§ Action item
Reproduce the entries in full, with no changes.

[Record set Boundary: Start]

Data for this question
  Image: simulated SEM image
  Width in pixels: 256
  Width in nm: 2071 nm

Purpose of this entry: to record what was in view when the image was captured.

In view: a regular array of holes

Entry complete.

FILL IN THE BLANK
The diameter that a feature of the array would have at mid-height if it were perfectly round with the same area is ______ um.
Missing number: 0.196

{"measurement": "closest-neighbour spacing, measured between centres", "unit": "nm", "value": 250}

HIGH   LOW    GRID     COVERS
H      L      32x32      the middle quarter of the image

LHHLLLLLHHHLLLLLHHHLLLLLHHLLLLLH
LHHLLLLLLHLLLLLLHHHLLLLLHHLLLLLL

[Record set Boundary: End]

§ Reply
Data for this question
  Image: simulated SEM image
  Width in pixels: 256
  Width in nm: 2071 nm

Purpose of this entry: to record what was in view when the image was captured.

In view: a regular array of holes

Entry complete.

FILL IN THE BLANK
The diameter that a feature of the array would have at mid-height if it were perfectly round with the same area is ______ um.
Missing number: 0.196

{"measurement": "closest-neighbour spacing, measured between centres", "unit": "nm", "value": 250}

HIGH   LOW    GRID     COVERS
H      L      32x32      the middle quarter of the image

LHHLLLLLHHHLLLLLHHHLLLLLHHLLLLLH
LHHLLLLLLHLLLLLLHHHLLLLLHHLLLLLL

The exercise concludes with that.